+++ Stored data +++

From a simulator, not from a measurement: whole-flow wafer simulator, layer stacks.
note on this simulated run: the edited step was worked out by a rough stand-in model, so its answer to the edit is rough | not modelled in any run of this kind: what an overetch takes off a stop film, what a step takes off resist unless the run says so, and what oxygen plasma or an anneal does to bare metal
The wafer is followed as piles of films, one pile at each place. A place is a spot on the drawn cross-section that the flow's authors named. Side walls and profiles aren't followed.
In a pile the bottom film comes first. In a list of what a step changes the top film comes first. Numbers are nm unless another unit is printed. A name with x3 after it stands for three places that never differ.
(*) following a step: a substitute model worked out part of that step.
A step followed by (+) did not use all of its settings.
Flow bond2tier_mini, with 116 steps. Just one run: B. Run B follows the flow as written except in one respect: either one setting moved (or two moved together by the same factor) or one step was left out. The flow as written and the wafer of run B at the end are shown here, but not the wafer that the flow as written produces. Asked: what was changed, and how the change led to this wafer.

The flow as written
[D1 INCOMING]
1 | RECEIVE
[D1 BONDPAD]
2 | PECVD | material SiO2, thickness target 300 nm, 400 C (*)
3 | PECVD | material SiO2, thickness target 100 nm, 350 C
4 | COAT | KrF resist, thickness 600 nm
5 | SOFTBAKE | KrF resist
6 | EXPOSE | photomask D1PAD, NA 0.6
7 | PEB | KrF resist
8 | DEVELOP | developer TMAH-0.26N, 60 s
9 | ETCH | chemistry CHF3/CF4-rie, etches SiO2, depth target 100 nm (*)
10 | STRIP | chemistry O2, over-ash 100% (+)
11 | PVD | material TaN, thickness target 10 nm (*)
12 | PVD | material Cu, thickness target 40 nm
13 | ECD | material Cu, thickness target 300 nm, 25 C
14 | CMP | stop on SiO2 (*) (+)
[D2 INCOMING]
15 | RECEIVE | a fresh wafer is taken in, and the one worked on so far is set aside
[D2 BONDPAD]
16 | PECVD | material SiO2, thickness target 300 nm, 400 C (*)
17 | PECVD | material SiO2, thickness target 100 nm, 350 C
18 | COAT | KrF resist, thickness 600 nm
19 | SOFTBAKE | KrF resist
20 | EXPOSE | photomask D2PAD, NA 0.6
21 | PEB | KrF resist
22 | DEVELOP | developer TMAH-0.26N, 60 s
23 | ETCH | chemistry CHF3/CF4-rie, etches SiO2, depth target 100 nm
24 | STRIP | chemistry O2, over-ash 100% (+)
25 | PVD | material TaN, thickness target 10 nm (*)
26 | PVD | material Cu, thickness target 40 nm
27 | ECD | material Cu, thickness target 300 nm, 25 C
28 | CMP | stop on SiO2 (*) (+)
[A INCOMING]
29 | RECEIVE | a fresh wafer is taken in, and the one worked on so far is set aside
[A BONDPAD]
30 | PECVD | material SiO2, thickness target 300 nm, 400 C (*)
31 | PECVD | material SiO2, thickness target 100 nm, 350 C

+++

Work item:
Copy the records above faithfully. Begin at their first line, end at the line containing "The wafer is", and include nothing else.

Task output:
From a simulator, not from a measurement: whole-flow wafer simulator, layer stacks.
note on this simulated run: the edited step was worked out by a rough stand-in model, so its answer to the edit is rough | not modelled in any run of this kind: what an overetch takes off a stop film, what a step takes off resist unless the run says so, and what oxygen plasma or an anneal does to bare metal
The wafer is followed as piles of films, one pile at each place. A place is a spot on the drawn cross-section that the flow's authors named. Side walls and profiles aren't followed.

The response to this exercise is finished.